*Work request*: Output the opening lines of the records exactly. End with the line that contains "## THE ANSWER, worked".

Segment Start: Excerpted records
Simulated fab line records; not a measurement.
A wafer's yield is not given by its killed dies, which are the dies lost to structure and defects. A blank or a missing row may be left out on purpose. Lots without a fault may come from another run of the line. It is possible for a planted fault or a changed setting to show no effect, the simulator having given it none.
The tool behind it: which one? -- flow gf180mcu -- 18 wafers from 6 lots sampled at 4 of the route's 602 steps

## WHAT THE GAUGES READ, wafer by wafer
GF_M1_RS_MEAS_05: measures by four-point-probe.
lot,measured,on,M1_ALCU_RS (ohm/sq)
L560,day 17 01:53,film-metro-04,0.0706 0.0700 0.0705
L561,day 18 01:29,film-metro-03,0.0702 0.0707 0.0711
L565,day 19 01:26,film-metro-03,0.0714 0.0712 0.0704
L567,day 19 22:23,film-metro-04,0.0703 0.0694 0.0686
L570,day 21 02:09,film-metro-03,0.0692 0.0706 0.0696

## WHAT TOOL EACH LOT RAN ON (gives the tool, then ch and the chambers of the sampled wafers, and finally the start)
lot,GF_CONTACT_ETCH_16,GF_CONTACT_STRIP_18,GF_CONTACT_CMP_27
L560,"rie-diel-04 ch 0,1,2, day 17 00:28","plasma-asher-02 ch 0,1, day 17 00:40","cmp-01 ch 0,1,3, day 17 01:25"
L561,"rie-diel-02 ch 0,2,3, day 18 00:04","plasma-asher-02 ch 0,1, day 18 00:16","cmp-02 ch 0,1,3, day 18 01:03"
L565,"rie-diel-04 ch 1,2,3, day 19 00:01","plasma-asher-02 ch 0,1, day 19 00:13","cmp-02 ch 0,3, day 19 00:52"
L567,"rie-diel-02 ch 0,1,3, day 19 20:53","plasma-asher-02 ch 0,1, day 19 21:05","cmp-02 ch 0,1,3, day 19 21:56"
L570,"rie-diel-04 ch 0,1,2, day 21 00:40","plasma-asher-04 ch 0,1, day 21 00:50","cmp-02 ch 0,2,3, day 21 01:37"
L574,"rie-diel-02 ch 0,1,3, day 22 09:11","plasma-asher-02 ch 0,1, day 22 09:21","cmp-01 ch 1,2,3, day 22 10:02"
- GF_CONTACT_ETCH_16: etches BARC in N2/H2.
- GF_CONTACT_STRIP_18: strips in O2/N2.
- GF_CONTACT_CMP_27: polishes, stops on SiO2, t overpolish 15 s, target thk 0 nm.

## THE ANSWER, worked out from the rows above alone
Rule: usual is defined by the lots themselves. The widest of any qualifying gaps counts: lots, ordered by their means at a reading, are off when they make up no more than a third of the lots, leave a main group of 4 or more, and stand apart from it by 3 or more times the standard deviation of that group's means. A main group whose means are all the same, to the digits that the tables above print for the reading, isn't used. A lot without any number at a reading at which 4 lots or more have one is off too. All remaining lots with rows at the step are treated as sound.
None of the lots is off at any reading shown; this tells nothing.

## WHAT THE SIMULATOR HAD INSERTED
Segment End: Excerpted records

*Exercise solution*:
Simulated fab line records; not a measurement.
A wafer's yield is not given by its killed dies, which are the dies lost to structure and defects. A blank or a missing row may be left out on purpose. Lots without a fault may come from another run of the line. It is possible for a planted fault or a changed setting to show no effect, the simulator having given it none.
The tool behind it: which one? -- flow gf180mcu -- 18 wafers from 6 lots sampled at 4 of the route's 602 steps

## WHAT THE GAUGES READ, wafer by wafer
GF_M1_RS_MEAS_05: measures by four-point-probe.
lot,measured,on,M1_ALCU_RS (ohm/sq)
L560,day 17 01:53,film-metro-04,0.0706 0.0700 0.0705
L561,day 18 01:29,film-metro-03,0.0702 0.0707 0.0711
L565,day 19 01:26,film-metro-03,0.0714 0.0712 0.0704
L567,day 19 22:23,film-metro-04,0.0703 0.0694 0.0686
L570,day 21 02:09,film-metro-03,0.0692 0.0706 0.0696

## WHAT TOOL EACH LOT RAN ON (gives the tool, then ch and the chambers of the sampled wafers, and finally the start)
lot,GF_CONTACT_ETCH_16,GF_CONTACT_STRIP_18,GF_CONTACT_CMP_27
L560,"rie-diel-04 ch 0,1,2, day 17 00:28","plasma-asher-02 ch 0,1, day 17 00:40","cmp-01 ch 0,1,3, day 17 01:25"
L561,"rie-diel-02 ch 0,2,3, day 18 00:04","plasma-asher-02 ch 0,1, day 18 00:16","cmp-02 ch 0,1,3, day 18 01:03"
L565,"rie-diel-04 ch 1,2,3, day 19 00:01","plasma-asher-02 ch 0,1, day 19 00:13","cmp-02 ch 0,3, day 19 00:52"
L567,"rie-diel-02 ch 0,1,3, day 19 20:53","plasma-asher-02 ch 0,1, day 19 21:05","cmp-02 ch 0,1,3, day 19 21:56"
L570,"rie-diel-04 ch 0,1,2, day 21 00:40","plasma-asher-04 ch 0,1, day 21 00:50","cmp-02 ch 0,2,3, day 21 01:37"
L574,"rie-diel-02 ch 0,1,3, day 22 09:11","plasma-asher-02 ch 0,1, day 22 09:21","cmp-01 ch 1,2,3, day 22 10:02"
- GF_CONTACT_ETCH_16: etches BARC in N2/H2.
- GF_CONTACT_STRIP_18: strips in O2/N2.
- GF_CONTACT_CMP_27: polishes, stops on SiO2, t overpolish 15 s, target thk 0 nm.

## THE ANSWER, worked out from the rows above alone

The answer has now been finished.